*WORK REQUEST*
Please give back word for word the lines below, from the first one through the one with "Candidate: Then my".

- - - -

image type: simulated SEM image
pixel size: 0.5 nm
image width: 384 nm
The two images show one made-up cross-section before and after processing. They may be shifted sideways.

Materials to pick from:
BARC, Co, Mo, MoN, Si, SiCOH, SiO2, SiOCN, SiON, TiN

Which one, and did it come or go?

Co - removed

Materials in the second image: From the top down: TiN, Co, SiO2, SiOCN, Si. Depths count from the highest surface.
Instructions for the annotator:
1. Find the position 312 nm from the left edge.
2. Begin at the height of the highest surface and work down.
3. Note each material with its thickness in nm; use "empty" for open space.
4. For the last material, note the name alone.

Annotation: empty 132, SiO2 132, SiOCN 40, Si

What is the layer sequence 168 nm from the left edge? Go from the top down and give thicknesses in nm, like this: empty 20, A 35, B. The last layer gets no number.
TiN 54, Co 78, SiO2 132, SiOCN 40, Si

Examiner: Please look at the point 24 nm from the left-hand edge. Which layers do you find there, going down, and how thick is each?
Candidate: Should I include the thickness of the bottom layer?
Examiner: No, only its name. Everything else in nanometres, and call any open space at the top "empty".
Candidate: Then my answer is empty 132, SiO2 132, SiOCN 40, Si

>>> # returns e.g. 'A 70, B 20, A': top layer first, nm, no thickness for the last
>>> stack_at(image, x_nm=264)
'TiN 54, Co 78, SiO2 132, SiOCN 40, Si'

- - - -

*YOUR RESPONSE*
image type: simulated SEM image
pixel size: 0.5 nm
image width: 384 nm
The two images show one made-up cross-section before and after processing. They may be shifted sideways.

Materials to pick from:
BARC, Co, Mo, MoN, Si, SiCOH, SiO2, SiOCN, SiON, TiN

Which one, and did it come or go?

Co - removed

Materials in the second image: From the top down: TiN, Co, SiO2, SiOCN, Si. Depths count from the highest surface.
Instructions for the annotator:
1. Find the position 312 nm from the left edge.
2. Begin at the height of the highest surface and work down.
3. Note each material with its thickness in nm; use "empty" for open space.
4. For the last material, note the name alone.

Annotation: empty 132, SiO2 132, SiOCN 40, Si

What is the layer sequence 168 nm from the left edge? Go from the top down and give thicknesses in nm, like this: empty 20, A 35, B. The last layer gets no number.
TiN 54, Co 78, SiO2 132, SiOCN 40, Si

Examiner: Please look at the point 24 nm from the left-hand edge. Which layers do you find there, going down, and how thick is each?
Candidate: Should I include the thickness of the bottom layer?
Examiner: No, only its name. Everything else in nanometres, and call any open space at the top "empty".
Candidate: Then my answer is empty 132, SiO2 132, SiOCN 40, Si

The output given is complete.